REQUIRED ACTION
Exactly the lines from the opening of the records through the line containing "voxel transistor to metal: a process module" should be copied, with both included.

DATA EXCERPTS

::::::::::

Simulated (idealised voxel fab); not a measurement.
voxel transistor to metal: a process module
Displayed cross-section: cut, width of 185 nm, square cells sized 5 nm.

::::::::::

RESULT
Simulated (idealised voxel fab); not a measurement.
voxel transistor to metal: a process module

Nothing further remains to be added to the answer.